/---

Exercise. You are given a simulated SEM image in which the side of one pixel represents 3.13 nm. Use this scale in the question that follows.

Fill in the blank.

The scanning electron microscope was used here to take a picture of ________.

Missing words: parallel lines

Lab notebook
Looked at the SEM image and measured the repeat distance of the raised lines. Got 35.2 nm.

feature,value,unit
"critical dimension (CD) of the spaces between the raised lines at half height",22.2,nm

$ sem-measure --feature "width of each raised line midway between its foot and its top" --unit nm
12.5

\---

| Assignment |
Print out the entire listing above without any change.

| Task response |
Exercise. You are given a simulated SEM image in which the side of one pixel represents 3.13 nm. Use this scale in the question that follows.

Fill in the blank.

The scanning electron microscope was used here to take a picture of ________.

Missing words: parallel lines

Lab notebook
Looked at the SEM image and measured the repeat distance of the raised lines. Got 35.2 nm.

feature,value,unit
"critical dimension (CD) of the spaces between the raised lines at half height",22.2,nm

$ sem-measure --feature "width of each raised line midway between its foot and its top" --unit nm
12.5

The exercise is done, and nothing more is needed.